This task is to restate all of the entries exactly.

- Opening Delimiter -
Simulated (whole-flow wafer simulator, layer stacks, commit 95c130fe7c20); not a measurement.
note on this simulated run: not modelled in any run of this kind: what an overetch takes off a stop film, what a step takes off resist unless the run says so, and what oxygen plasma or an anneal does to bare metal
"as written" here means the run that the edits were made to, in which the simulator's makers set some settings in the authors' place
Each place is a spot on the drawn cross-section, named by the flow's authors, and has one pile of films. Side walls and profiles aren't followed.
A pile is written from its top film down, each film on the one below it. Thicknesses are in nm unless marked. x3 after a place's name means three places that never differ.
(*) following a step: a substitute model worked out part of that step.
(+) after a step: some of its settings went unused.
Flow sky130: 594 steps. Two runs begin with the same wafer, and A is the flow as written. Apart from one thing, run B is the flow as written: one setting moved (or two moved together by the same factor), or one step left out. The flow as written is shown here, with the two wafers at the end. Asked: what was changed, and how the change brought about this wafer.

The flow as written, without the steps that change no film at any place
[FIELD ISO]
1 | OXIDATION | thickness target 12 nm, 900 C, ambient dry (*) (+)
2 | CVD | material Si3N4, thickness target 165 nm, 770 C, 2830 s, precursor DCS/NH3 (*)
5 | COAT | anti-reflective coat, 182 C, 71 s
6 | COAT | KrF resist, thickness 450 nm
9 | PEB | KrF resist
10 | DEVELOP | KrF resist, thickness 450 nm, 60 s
- Closing Delimiter -

• [Exercise output]:
Simulated (whole-flow wafer simulator, layer stacks, commit 95c130fe7c20); not a measurement.
note on this simulated run: not modelled in any run of this kind: what an overetch takes off a stop film, what a step takes off resist unless the run says so, and what oxygen plasma or an anneal does to bare metal
"as written" here means the run that the edits were made to, in which the simulator's makers set some settings in the authors' place
Each place is a spot on the drawn cross-section, named by the flow's authors, and has one pile of films. Side walls and profiles aren't followed.
A pile is written from its top film down, each film on the one below it. Thicknesses are in nm unless marked. x3 after a place's name means three places that never differ.
(*) following a step: a substitute model worked out part of that step.
(+) after a step: some of its settings went unused.
Flow sky130: 594 steps. Two runs begin with the same wafer, and A is the flow as written. Apart from one thing, run B is the flow as written: one setting moved (or two moved together by the same factor), or one step left out. The flow as written is shown here, with the two wafers at the end. Asked: what was changed, and how the change brought about this wafer.

The flow as written, without the steps that change no film at any place
[FIELD ISO]
1 | OXIDATION | thickness target 12 nm, 900 C, ambient dry (*) (+)
2 | CVD | material Si3N4, thickness target 165 nm, 770 C, 2830 s, precursor DCS/NH3 (*)
5 | COAT | anti-reflective coat, 182 C, 71 s
6 | COAT | KrF resist, thickness 450 nm
9 | PEB | KrF resist
10 | DEVELOP | KrF resist, thickness 450 nm, 60 s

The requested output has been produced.